▸ **Listed records**:
--- START ---

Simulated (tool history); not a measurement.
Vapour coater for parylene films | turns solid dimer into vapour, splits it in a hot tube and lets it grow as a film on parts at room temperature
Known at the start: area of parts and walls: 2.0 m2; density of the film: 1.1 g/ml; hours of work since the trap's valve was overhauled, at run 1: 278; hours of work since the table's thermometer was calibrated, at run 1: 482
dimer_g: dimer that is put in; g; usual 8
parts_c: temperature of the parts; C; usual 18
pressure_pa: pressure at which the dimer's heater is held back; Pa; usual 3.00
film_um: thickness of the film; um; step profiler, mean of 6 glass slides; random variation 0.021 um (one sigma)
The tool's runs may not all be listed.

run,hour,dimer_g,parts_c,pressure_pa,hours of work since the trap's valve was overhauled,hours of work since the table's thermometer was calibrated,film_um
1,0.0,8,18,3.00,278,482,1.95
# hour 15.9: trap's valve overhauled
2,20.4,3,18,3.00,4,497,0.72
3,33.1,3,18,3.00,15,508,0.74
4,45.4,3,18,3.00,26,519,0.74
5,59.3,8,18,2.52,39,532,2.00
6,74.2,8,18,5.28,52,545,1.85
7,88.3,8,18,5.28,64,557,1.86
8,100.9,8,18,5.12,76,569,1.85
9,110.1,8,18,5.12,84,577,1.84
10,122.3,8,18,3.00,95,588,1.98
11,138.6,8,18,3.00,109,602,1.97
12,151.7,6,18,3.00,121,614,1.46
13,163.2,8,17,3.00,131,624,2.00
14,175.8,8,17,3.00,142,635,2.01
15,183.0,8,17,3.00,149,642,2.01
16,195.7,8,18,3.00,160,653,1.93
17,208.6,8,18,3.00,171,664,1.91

--- END ---

▸ **Assigned task**: Output only an exact transcription of the lines above from the one with "6,74.2,8,18,5.28,52,545,1.85" up to and including the one with "16,195.7,8,18,3.00,160,653,1.93".

▸ **Solution**:
6,74.2,8,18,5.28,52,545,1.85
7,88.3,8,18,5.28,64,557,1.86
8,100.9,8,18,5.12,76,569,1.85
9,110.1,8,18,5.12,84,577,1.84
10,122.3,8,18,3.00,95,588,1.98
11,138.6,8,18,3.00,109,602,1.97
12,151.7,6,18,3.00,121,614,1.46
13,163.2,8,17,3.00,131,624,2.00
14,175.8,8,17,3.00,142,635,2.01
15,183.0,8,17,3.00,149,642,2.01
16,195.7,8,18,3.00,160,653,1.93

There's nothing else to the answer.